• RECORDS SHOWN
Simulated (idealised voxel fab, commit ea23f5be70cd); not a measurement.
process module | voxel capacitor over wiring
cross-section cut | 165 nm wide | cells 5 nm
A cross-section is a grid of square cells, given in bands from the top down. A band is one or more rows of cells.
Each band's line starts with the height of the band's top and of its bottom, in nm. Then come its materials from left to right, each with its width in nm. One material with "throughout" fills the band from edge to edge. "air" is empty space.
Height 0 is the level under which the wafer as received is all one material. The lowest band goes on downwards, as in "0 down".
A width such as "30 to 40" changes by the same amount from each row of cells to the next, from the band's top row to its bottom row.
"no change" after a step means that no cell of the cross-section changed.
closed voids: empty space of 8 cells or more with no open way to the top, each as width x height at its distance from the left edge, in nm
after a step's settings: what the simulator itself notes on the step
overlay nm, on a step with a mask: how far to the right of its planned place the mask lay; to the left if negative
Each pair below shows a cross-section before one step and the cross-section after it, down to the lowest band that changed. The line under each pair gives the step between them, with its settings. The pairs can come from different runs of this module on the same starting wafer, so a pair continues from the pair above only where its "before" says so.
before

• ASSIGNMENT
Lines from the start of the material above through the line containing "overlay nm, on" are to be duplicated exactly, and only those.

• WRITTEN SOLUTION
Simulated (idealised voxel fab, commit ea23f5be70cd); not a measurement.
process module | voxel capacitor over wiring
cross-section cut | 165 nm wide | cells 5 nm
A cross-section is a grid of square cells, given in bands from the top down. A band is one or more rows of cells.
Each band's line starts with the height of the band's top and of its bottom, in nm. Then come its materials from left to right, each with its width in nm. One material with "throughout" fills the band from edge to edge. "air" is empty space.
Height 0 is the level under which the wafer as received is all one material. The lowest band goes on downwards, as in "0 down".
A width such as "30 to 40" changes by the same amount from each row of cells to the next, from the band's top row to its bottom row.
"no change" after a step means that no cell of the cross-section changed.
closed voids: empty space of 8 cells or more with no open way to the top, each as width x height at its distance from the left edge, in nm
after a step's settings: what the simulator itself notes on the step
overlay nm, on a step with a mask: how far to the right of its planned place the mask lay; to the left if negative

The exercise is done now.